BRIEF
Of the lines below, write out exactly those from the line with "6D,68.1,43,19,15,412.2,1406.4,916.5,369.9,119.98,17.434" through the line with "18A,221.3,43,25.5,30,902.3,344.8,2489.2,1062.2,120.01,40.085", both included, and skip the rest.

»»

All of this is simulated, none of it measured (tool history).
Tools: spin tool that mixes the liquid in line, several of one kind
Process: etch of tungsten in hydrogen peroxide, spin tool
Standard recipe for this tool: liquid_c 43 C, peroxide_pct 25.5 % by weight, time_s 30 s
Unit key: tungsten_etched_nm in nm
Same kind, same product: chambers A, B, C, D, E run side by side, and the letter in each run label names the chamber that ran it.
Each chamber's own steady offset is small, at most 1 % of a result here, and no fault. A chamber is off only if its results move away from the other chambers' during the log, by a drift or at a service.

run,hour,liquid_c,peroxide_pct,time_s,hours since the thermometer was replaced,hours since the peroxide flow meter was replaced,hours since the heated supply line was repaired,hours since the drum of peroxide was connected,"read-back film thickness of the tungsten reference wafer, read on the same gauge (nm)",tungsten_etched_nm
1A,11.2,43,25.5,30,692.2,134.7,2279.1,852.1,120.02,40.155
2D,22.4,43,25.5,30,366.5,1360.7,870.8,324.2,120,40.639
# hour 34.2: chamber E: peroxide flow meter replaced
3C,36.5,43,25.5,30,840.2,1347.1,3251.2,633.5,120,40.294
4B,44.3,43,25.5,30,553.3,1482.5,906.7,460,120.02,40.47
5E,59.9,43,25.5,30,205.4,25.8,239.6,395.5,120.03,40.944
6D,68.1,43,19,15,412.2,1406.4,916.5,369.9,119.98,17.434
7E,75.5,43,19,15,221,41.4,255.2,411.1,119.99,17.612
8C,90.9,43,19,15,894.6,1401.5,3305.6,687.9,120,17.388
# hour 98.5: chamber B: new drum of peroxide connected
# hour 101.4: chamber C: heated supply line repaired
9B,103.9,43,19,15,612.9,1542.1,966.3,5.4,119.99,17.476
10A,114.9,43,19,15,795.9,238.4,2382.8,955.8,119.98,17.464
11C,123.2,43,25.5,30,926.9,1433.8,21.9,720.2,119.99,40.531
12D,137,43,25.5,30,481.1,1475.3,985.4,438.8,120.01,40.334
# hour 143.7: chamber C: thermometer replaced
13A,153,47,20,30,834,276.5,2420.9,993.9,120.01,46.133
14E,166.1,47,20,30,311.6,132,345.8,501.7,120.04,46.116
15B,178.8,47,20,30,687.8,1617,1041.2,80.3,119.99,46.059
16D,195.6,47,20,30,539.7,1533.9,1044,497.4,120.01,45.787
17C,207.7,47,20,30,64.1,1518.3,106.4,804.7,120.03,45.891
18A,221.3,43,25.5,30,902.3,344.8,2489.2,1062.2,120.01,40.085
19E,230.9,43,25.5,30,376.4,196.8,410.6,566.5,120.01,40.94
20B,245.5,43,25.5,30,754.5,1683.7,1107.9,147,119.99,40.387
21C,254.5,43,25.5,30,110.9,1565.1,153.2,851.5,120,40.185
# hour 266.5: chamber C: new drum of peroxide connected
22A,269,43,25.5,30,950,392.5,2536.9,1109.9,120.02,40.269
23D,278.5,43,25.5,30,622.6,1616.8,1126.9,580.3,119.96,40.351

««

EXERCISE SOLUTION
6D,68.1,43,19,15,412.2,1406.4,916.5,369.9,119.98,17.434
7E,75.5,43,19,15,221,41.4,255.2,411.1,119.99,17.612
8C,90.9,43,19,15,894.6,1401.5,3305.6,687.9,120,17.388
# hour 98.5: chamber B: new drum of peroxide connected
# hour 101.4: chamber C: heated supply line repaired
9B,103.9,43,19,15,612.9,1542.1,966.3,5.4,119.99,17.476
10A,114.9,43,19,15,795.9,238.4,2382.8,955.8,119.98,17.464
11C,123.2,43,25.5,30,926.9,1433.8,21.9,720.2,119.99,40.531
12D,137,43,25.5,30,481.1,1475.3,985.4,438.8,120.01,40.334
# hour 143.7: chamber C: thermometer replaced
13A,153,47,20,30,834,276.5,2420.9,993.9,120.01,46.133
14E,166.1,47,20,30,311.6,132,345.8,501.7,120.04,46.116
15B,178.8,47,20,30,687.8,1617,1041.2,80.3,119.99,46.059
16D,195.6,47,20,30,539.7,1533.9,1044,497.4,120.01,45.787
17C,207.7,47,20,30,64.1,1518.3,106.4,804.7,120.03,45.891
18A,221.3,43,25.5,30,902.3,344.8,2489.2,1062.2,120.01,40.085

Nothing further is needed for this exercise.